Provided records Start Marker
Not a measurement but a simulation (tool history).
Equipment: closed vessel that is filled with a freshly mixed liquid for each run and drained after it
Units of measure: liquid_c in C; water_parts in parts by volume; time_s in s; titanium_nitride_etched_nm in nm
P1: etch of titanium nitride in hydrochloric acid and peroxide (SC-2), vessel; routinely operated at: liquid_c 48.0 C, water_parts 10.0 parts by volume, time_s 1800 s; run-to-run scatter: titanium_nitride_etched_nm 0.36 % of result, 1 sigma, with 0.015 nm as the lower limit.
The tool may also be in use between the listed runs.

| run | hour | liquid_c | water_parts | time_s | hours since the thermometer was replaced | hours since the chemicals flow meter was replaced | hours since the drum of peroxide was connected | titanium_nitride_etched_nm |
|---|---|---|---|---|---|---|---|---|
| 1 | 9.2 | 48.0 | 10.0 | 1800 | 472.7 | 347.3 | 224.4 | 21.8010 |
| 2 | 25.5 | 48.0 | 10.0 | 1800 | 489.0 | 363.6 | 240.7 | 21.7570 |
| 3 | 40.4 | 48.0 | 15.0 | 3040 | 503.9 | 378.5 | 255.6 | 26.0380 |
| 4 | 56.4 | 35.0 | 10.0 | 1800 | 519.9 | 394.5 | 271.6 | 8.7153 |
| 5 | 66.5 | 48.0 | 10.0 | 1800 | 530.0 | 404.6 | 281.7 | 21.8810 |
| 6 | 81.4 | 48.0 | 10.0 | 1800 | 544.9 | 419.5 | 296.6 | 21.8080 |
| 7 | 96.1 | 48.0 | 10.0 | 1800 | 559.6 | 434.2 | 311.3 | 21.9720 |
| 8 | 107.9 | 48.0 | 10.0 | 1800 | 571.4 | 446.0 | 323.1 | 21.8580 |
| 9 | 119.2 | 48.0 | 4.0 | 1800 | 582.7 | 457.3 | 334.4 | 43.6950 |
Provided records End Marker

**Requirement**:
With the line that has "Units of measure: liquid_c" as the first and the line that has "The tool may" as the last, repeat exactly that run of lines above and no more.

**Exercise response**:
Units of measure: liquid_c in C; water_parts in parts by volume; time_s in s; titanium_nitride_etched_nm in nm
P1: etch of titanium nitride in hydrochloric acid and peroxide (SC-2), vessel; routinely operated at: liquid_c 48.0 C, water_parts 10.0 parts by volume, time_s 1800 s; run-to-run scatter: titanium_nitride_etched_nm 0.36 % of result, 1 sigma, with 0.015 nm as the lower limit.
The tool may also be in use between the listed runs.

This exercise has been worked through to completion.